╔══
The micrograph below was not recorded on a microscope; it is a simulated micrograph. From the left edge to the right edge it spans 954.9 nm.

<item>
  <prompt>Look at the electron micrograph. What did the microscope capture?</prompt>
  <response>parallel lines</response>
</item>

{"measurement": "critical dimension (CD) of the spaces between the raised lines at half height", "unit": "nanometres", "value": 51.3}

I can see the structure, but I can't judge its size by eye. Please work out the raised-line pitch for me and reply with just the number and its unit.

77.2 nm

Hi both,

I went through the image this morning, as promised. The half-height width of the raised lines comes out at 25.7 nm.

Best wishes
╚══

Up to and including the line with "I went through", output each line of the entries above exactly, starting from the first.

TASK SOLUTION
The micrograph below was not recorded on a microscope; it is a simulated micrograph. From the left edge to the right edge it spans 954.9 nm.

<item>
  <prompt>Look at the electron micrograph. What did the microscope capture?</prompt>
  <response>parallel lines</response>
</item>

{"measurement": "critical dimension (CD) of the spaces between the raised lines at half height", "unit": "nanometres", "value": 51.3}

I can see the structure, but I can't judge its size by eye. Please work out the raised-line pitch for me and reply with just the number and its unit.

77.2 nm

Hi both,

I went through the image this morning, as promised. The half-height width of the raised lines comes out at 25.7 nm.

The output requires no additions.